◆ **Work item**
Would you copy the material below word for word, beginning with its first line and ending with the line that contains "Heads up on"?

◆ **Material shown**
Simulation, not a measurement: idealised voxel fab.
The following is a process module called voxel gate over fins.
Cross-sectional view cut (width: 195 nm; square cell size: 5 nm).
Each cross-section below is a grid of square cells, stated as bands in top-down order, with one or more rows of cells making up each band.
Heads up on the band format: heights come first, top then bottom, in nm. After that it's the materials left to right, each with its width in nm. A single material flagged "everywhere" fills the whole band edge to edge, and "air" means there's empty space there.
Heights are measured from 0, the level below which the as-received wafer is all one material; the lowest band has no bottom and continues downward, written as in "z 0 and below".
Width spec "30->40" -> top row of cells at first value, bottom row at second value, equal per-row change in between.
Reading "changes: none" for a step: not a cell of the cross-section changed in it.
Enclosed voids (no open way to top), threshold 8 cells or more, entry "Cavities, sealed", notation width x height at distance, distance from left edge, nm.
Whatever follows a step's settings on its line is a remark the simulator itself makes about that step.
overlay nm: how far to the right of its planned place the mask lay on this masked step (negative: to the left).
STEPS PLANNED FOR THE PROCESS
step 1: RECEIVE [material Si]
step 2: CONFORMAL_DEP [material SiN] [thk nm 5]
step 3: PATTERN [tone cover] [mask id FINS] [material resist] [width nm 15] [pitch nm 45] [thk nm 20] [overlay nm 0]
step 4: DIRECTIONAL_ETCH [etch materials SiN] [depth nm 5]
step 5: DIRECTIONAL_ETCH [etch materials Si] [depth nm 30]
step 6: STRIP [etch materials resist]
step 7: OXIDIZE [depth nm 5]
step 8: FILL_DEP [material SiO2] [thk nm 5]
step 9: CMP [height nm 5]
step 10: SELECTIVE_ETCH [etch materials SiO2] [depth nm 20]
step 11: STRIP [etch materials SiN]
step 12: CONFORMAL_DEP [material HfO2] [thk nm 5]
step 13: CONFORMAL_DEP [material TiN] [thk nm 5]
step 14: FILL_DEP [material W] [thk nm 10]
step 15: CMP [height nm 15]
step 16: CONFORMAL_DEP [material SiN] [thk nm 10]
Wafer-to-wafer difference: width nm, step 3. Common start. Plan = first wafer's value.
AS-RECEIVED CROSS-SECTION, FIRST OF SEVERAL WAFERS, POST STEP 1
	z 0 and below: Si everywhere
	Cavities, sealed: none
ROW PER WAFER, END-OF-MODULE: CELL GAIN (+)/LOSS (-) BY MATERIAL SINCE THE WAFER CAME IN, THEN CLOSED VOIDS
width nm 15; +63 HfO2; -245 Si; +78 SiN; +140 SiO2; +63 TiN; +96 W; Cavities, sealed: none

◆ **Expected answer**
Simulation, not a measurement: idealised voxel fab.
The following is a process module called voxel gate over fins.
Cross-sectional view cut (width: 195 nm; square cell size: 5 nm).
Each cross-section below is a grid of square cells, stated as bands in top-down order, with one or more rows of cells making up each band.
Heads up on the band format: heights come first, top then bottom, in nm. After that it's the materials left to right, each with its width in nm. A single material flagged "everywhere" fills the whole band edge to edge, and "air" means there's empty space there.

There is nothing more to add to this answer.